+++++

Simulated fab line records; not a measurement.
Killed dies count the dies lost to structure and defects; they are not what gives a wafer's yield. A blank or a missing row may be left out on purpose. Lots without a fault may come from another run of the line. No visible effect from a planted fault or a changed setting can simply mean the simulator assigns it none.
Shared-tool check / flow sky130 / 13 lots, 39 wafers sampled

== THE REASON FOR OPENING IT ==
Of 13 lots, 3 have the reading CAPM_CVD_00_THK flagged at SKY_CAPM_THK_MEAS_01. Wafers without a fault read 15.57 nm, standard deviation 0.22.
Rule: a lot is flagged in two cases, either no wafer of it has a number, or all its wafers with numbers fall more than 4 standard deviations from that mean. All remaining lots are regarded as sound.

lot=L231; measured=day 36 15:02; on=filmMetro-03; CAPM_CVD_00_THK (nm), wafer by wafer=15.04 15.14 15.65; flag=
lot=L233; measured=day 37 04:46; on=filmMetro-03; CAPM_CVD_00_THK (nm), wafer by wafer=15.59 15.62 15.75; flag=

+++++

*ASSIGNED TASK:*
What is needed is an exact repetition of all the entries above.

*RESULT:*
Simulated fab line records; not a measurement.
Killed dies count the dies lost to structure and defects; they are not what gives a wafer's yield. A blank or a missing row may be left out on purpose. Lots without a fault may come from another run of the line. No visible effect from a planted fault or a changed setting can simply mean the simulator assigns it none.
Shared-tool check / flow sky130 / 13 lots, 39 wafers sampled

== THE REASON FOR OPENING IT ==
Of 13 lots, 3 have the reading CAPM_CVD_00_THK flagged at SKY_CAPM_THK_MEAS_01. Wafers without a fault read 15.57 nm, standard deviation 0.22.
Rule: a lot is flagged in two cases, either no wafer of it has a number, or all its wafers with numbers fall more than 4 standard deviations from that mean. All remaining lots are regarded as sound.

lot=L231; measured=day 36 15:02; on=filmMetro-03; CAPM_CVD_00_THK (nm), wafer by wafer=15.04 15.14 15.65; flag=
lot=L233; measured=day 37 04:46; on=filmMetro-03; CAPM_CVD_00_THK (nm), wafer by wafer=15.59 15.62 15.75; flag=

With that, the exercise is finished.